'''
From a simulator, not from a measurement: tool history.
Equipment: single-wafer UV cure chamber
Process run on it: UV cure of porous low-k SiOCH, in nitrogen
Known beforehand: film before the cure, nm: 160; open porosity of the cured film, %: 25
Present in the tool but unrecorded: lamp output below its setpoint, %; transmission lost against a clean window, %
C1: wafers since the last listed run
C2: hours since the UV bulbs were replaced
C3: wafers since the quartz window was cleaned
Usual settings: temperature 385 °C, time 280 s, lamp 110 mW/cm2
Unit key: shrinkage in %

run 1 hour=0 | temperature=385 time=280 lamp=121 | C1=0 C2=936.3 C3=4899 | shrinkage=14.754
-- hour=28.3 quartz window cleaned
'''

▶ WORK REQUEST: Word for word, give back all the lines above.

▶ EXERCISE ANSWER:
From a simulator, not from a measurement: tool history.
Equipment: single-wafer UV cure chamber
Process run on it: UV cure of porous low-k SiOCH, in nitrogen
Known beforehand: film before the cure, nm: 160; open porosity of the cured film, %: 25
Present in the tool but unrecorded: lamp output below its setpoint, %; transmission lost against a clean window, %
C1: wafers since the last listed run
C2: hours since the UV bulbs were replaced
C3: wafers since the quartz window was cleaned
Usual settings: temperature 385 °C, time 280 s, lamp 110 mW/cm2
Unit key: shrinkage in %

run 1 hour=0 | temperature=385 time=280 lamp=121 | C1=0 C2=936.3 C3=4899 | shrinkage=14.754
-- hour=28.3 quartz window cleaned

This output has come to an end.